The lines from the top of the listing through the one containing "start_h: hours from" are to be retyped exactly, with no other lines.

BEGIN Excerpted records
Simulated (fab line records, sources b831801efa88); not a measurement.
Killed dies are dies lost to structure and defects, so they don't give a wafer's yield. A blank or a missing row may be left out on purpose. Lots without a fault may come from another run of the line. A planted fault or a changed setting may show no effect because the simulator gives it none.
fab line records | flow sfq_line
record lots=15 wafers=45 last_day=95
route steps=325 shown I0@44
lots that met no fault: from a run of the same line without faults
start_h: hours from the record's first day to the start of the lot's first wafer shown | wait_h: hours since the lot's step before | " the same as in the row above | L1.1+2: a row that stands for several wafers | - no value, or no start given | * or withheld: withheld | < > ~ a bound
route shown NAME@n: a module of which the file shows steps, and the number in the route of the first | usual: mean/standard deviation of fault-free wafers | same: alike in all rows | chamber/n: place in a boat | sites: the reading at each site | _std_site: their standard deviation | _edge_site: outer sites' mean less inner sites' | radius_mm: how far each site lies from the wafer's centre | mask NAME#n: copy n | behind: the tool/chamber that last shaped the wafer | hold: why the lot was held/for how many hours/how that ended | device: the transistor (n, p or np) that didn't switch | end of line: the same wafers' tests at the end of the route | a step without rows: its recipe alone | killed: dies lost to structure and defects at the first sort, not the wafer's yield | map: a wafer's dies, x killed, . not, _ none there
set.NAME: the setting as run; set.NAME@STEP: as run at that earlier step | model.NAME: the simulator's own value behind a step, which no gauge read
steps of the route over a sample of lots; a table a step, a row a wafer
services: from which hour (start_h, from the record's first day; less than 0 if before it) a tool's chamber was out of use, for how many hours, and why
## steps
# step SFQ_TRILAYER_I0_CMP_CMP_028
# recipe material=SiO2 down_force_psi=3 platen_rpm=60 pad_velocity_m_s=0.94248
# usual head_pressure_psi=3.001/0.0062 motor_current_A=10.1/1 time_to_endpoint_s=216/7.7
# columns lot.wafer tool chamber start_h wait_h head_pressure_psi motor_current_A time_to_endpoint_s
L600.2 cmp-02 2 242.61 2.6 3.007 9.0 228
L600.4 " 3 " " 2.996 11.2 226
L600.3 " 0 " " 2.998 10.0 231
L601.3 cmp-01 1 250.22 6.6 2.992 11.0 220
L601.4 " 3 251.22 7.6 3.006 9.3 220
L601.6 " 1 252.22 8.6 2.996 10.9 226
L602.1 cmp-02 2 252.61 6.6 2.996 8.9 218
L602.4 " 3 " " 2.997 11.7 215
END Excerpted records

» Task response:
Simulated (fab line records, sources b831801efa88); not a measurement.
Killed dies are dies lost to structure and defects, so they don't give a wafer's yield. A blank or a missing row may be left out on purpose. Lots without a fault may come from another run of the line. A planted fault or a changed setting may show no effect because the simulator gives it none.
fab line records | flow sfq_line
record lots=15 wafers=45 last_day=95
route steps=325 shown I0@44
lots that met no fault: from a run of the same line without faults
start_h: hours from the record's first day to the start of the lot's first wafer shown | wait_h: hours since the lot's step before | " the same as in the row above | L1.1+2: a row that stands for several wafers | - no value, or no start given | * or withheld: withheld | < > ~ a bound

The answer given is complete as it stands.